For the listing below, print exactly the lines from the line with "P2: etch of" to the line with "P3: etch of", both included, and nothing beyond them.

═══ Data ═══
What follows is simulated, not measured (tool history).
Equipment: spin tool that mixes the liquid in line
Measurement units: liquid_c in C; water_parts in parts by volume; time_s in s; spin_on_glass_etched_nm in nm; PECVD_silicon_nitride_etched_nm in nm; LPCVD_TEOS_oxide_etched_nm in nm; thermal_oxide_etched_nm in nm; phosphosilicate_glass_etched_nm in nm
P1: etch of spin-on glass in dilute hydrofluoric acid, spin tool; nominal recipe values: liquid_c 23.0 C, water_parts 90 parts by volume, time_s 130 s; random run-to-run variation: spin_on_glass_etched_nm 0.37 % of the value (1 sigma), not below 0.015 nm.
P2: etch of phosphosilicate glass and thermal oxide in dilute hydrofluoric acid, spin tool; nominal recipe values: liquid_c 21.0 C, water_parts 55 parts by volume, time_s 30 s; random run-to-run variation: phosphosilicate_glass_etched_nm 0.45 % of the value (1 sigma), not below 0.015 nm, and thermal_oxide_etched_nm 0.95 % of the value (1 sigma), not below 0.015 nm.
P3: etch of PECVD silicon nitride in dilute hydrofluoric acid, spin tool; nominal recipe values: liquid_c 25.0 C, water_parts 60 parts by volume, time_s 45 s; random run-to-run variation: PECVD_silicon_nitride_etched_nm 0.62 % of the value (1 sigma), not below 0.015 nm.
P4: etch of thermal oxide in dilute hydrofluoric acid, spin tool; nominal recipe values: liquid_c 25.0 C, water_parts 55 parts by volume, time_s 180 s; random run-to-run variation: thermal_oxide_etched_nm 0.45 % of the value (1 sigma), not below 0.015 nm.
═══

=== Exercise answer ===
P2: etch of phosphosilicate glass and thermal oxide in dilute hydrofluoric acid, spin tool; nominal recipe values: liquid_c 21.0 C, water_parts 55 parts by volume, time_s 30 s; random run-to-run variation: phosphosilicate_glass_etched_nm 0.45 % of the value (1 sigma), not below 0.015 nm, and thermal_oxide_etched_nm 0.95 % of the value (1 sigma), not below 0.015 nm.
P3: etch of PECVD silicon nitride in dilute hydrofluoric acid, spin tool; nominal recipe values: liquid_c 25.0 C, water_parts 60 parts by volume, time_s 45 s; random run-to-run variation: PECVD_silicon_nitride_etched_nm 0.62 % of the value (1 sigma), not below 0.015 nm.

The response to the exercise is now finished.